REQUIRED ACTION: Take the material below and restate it word for word, stopping after the line in which "startH: start of" occurs.

── ENTRIES SUPPLIED ──

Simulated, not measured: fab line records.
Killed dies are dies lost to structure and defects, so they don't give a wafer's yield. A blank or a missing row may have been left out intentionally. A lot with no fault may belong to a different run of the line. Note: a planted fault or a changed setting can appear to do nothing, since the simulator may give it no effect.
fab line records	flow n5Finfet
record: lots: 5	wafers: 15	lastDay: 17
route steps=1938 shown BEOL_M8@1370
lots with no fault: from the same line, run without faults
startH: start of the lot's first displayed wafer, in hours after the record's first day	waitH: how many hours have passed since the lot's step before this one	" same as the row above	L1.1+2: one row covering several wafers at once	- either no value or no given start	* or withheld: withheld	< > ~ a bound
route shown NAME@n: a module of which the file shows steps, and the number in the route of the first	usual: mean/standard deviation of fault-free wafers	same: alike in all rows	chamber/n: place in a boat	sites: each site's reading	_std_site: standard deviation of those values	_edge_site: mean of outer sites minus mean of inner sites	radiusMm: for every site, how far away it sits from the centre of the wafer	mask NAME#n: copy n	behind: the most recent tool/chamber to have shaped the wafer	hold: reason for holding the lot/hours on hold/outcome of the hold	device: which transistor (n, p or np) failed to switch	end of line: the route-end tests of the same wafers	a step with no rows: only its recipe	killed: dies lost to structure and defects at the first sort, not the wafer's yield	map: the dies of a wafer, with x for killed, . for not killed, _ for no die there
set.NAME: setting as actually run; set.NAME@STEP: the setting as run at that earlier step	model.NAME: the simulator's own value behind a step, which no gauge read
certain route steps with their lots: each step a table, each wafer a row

───

ANSWER BOX:
Simulated, not measured: fab line records.
Killed dies are dies lost to structure and defects, so they don't give a wafer's yield. A blank or a missing row may have been left out intentionally. A lot with no fault may belong to a different run of the line. Note: a planted fault or a changed setting can appear to do nothing, since the simulator may give it no effect.
fab line records	flow n5Finfet
record: lots: 5	wafers: 15	lastDay: 17
route steps=1938 shown BEOL_M8@1370
lots with no fault: from the same line, run without faults
startH: start of the lot's first displayed wafer, in hours after the record's first day	waitH: how many hours have passed since the lot's step before this one	" same as the row above	L1.1+2: one row covering several wafers at once	- either no value or no given start	* or withheld: withheld	< > ~ a bound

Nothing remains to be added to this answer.